[Extracted information — start]

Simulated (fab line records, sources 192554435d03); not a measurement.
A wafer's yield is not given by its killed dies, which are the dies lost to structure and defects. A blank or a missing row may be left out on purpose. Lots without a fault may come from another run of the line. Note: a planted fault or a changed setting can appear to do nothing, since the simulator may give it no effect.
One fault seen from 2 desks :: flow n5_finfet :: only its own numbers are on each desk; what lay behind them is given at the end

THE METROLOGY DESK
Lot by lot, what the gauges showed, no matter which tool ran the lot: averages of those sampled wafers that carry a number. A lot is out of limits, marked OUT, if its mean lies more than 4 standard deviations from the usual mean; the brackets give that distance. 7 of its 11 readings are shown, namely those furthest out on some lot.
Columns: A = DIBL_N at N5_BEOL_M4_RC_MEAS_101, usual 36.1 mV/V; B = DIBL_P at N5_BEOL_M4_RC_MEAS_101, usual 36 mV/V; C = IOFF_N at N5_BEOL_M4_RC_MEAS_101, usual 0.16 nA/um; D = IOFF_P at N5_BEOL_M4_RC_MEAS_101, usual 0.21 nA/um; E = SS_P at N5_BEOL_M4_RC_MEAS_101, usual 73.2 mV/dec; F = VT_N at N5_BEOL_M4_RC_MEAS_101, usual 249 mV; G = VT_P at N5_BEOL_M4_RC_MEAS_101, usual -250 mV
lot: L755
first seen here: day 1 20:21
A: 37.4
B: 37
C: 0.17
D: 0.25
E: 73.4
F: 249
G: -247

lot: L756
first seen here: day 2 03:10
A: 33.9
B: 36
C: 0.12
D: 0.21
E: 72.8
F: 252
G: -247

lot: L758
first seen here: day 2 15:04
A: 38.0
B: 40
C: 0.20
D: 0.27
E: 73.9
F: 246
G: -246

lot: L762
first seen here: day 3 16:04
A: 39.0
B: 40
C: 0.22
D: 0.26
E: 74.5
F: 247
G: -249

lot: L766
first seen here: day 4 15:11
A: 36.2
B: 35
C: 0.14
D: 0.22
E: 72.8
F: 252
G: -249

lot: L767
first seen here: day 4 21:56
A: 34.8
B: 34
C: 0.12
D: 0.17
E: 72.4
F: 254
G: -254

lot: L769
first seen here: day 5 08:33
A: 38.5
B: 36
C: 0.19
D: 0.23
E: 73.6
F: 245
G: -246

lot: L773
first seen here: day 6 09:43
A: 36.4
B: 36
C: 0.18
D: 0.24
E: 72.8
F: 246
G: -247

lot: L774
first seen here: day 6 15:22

[Extracted information — finish]

▶ Assignment:
Write the opening line of the data above and every line after it, exactly, stopping once you have written the line with "Lot by lot, what".

▶ Your solution:
Simulated (fab line records, sources 192554435d03); not a measurement.
A wafer's yield is not given by its killed dies, which are the dies lost to structure and defects. A blank or a missing row may be left out on purpose. Lots without a fault may come from another run of the line. Note: a planted fault or a changed setting can appear to do nothing, since the simulator may give it no effect.
One fault seen from 2 desks :: flow n5_finfet :: only its own numbers are on each desk; what lay behind them is given at the end

THE METROLOGY DESK
Lot by lot, what the gauges showed, no matter which tool ran the lot: averages of those sampled wafers that carry a number. A lot is out of limits, marked OUT, if its mean lies more than 4 standard deviations from the usual mean; the brackets give that distance. 7 of its 11 readings are shown, namely those furthest out on some lot.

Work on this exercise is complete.